§ **ACTION ITEM**
Give the lines below again exactly, starting with the line that holds "L286;day 22 05:00;filmMetro-03;447 446 450;" and going on through the line that holds "L303;day 28 04:07;filmMetro-04;442 445 442;".

*** Block opens ***
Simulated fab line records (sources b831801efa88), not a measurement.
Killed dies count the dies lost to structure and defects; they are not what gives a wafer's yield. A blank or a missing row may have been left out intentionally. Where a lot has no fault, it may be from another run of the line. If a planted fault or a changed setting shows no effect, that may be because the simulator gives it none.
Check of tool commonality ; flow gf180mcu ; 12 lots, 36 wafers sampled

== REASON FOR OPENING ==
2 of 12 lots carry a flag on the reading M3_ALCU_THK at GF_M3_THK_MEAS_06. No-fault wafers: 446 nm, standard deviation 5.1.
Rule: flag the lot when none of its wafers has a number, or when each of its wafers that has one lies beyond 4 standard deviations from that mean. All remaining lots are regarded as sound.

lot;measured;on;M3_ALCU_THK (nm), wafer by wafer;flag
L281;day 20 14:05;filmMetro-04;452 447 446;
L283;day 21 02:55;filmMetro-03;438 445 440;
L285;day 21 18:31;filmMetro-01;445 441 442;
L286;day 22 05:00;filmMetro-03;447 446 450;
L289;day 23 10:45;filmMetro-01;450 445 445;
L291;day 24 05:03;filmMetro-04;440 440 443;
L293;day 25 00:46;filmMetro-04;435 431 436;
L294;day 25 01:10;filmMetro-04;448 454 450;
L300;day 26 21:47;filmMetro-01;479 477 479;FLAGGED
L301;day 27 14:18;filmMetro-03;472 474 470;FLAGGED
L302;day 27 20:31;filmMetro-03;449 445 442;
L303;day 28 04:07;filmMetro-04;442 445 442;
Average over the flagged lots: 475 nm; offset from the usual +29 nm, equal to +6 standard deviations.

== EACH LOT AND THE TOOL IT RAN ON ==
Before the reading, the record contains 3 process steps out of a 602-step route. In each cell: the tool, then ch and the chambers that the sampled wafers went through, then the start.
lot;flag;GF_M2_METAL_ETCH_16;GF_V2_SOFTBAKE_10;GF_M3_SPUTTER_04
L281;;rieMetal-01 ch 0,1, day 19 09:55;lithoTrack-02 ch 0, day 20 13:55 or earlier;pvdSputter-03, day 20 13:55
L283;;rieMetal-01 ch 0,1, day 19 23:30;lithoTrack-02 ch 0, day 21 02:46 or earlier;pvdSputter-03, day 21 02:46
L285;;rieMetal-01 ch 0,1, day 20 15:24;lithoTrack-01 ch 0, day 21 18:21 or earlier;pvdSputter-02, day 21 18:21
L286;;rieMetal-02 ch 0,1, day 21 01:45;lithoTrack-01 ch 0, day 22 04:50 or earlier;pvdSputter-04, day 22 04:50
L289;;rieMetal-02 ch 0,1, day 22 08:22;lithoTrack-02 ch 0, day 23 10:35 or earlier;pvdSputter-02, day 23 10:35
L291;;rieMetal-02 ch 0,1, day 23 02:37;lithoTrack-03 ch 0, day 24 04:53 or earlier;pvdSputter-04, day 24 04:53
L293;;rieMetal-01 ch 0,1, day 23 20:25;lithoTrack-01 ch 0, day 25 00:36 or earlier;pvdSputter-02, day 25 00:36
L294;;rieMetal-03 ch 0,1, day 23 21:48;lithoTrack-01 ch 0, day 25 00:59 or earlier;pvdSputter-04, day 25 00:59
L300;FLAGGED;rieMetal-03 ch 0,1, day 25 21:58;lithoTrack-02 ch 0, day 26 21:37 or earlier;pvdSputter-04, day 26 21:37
*** Block closes ***

§ **WRITTEN RESPONSE**
L286;day 22 05:00;filmMetro-03;447 446 450;
L289;day 23 10:45;filmMetro-01;450 445 445;
L291;day 24 05:03;filmMetro-04;440 440 443;
L293;day 25 00:46;filmMetro-04;435 431 436;
L294;day 25 01:10;filmMetro-04;448 454 450;
L300;day 26 21:47;filmMetro-01;479 477 479;FLAGGED
L301;day 27 14:18;filmMetro-03;472 474 470;FLAGGED
L302;day 27 20:31;filmMetro-03;449 445 442;
L303;day 28 04:07;filmMetro-04;442 445 442;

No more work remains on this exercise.